──────── Entries provided ────────

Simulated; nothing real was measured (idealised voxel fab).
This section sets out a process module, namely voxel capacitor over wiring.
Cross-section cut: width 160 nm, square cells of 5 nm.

────────

# Assigned task:
Nothing in the records should be altered when they are written out again.

# Task result:
Simulated; nothing real was measured (idealised voxel fab).
This section sets out a process module, namely voxel capacitor over wiring.
Cross-section cut: width 160 nm, square cells of 5 nm.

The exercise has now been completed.